■ ASSIGNMENT
The whole of the data is to be returned without a single change.

■ EXTRACTED DATA
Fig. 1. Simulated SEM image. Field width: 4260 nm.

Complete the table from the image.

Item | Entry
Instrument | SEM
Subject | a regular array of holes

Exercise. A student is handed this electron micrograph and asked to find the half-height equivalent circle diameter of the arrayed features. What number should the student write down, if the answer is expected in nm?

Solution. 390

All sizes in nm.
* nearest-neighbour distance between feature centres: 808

■ WRITTEN SOLUTION
Fig. 1. Simulated SEM image. Field width: 4260 nm.

Complete the table from the image.

Item | Entry
Instrument | SEM
Subject | a regular array of holes

Exercise. A student is handed this electron micrograph and asked to find the half-height equivalent circle diameter of the arrayed features. What number should the student write down, if the answer is expected in nm?

Solution. 390

All sizes in nm.
* nearest-neighbour distance between feature centres: 808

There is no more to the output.